- Opening Delimiter -

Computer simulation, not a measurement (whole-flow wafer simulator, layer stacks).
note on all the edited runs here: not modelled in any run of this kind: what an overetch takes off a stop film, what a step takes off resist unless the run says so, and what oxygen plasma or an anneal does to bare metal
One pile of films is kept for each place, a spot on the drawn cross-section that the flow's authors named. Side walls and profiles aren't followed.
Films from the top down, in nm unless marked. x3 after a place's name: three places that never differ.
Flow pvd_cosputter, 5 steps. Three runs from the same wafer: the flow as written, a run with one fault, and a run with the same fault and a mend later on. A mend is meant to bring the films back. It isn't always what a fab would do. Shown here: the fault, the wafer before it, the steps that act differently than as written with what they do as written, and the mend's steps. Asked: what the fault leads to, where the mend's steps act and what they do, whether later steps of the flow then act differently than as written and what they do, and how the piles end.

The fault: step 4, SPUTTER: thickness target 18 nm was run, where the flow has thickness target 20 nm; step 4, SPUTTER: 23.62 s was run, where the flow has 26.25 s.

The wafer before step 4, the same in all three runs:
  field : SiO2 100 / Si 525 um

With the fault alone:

- Closing Delimiter -

WORK ORDER: With nothing added or dropped, reproduce all the data exactly.

RESPONSE AREA:
Computer simulation, not a measurement (whole-flow wafer simulator, layer stacks).
note on all the edited runs here: not modelled in any run of this kind: what an overetch takes off a stop film, what a step takes off resist unless the run says so, and what oxygen plasma or an anneal does to bare metal
One pile of films is kept for each place, a spot on the drawn cross-section that the flow's authors named. Side walls and profiles aren't followed.
Films from the top down, in nm unless marked. x3 after a place's name: three places that never differ.
Flow pvd_cosputter, 5 steps. Three runs from the same wafer: the flow as written, a run with one fault, and a run with the same fault and a mend later on. A mend is meant to bring the films back. It isn't always what a fab would do. Shown here: the fault, the wafer before it, the steps that act differently than as written with what they do as written, and the mend's steps. Asked: what the fault leads to, where the mend's steps act and what they do, whether later steps of the flow then act differently than as written and what they do, and how the piles end.

The fault: step 4, SPUTTER: thickness target 18 nm was run, where the flow has thickness target 20 nm; step 4, SPUTTER: 23.62 s was run, where the flow has 26.25 s.

The wafer before step 4, the same in all three runs:
  field : SiO2 100 / Si 525 um

With the fault alone:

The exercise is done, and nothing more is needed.